**TASK ITEM**
Only the lines from the opening of the material through the one containing "Machine: scanning laser" should be reproduced, each exactly as it stands.

'''

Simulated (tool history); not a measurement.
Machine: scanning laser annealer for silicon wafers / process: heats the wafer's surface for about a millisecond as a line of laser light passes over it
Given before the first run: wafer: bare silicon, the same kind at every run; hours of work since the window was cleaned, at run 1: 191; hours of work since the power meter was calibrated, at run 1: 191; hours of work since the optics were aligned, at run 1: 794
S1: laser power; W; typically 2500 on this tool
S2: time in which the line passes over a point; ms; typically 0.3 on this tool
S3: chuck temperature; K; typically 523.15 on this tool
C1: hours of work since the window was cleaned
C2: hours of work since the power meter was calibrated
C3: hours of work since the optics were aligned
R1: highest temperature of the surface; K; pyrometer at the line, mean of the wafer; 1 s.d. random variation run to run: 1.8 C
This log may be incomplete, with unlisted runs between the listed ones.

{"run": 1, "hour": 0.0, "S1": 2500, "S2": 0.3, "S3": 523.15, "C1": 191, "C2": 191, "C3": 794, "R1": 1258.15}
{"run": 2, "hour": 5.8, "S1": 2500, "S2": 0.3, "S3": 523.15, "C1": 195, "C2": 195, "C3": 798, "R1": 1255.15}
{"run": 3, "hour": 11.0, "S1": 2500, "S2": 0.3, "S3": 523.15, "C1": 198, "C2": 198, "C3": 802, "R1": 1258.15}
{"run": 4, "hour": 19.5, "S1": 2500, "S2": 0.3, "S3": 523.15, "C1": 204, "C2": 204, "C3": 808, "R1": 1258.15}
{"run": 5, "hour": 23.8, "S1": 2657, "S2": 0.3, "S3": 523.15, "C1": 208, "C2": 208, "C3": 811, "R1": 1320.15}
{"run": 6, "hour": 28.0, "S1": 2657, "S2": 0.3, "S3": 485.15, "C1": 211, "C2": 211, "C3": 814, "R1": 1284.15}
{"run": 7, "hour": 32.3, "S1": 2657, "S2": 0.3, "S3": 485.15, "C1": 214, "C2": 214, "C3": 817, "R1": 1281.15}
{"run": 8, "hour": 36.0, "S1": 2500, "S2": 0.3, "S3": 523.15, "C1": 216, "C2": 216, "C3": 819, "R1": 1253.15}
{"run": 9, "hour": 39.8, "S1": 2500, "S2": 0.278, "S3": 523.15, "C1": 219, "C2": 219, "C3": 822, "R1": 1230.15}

'''

**PROBLEM SOLUTION**
Simulated (tool history); not a measurement.
Machine: scanning laser annealer for silicon wafers / process: heats the wafer's surface for about a millisecond as a line of laser light passes over it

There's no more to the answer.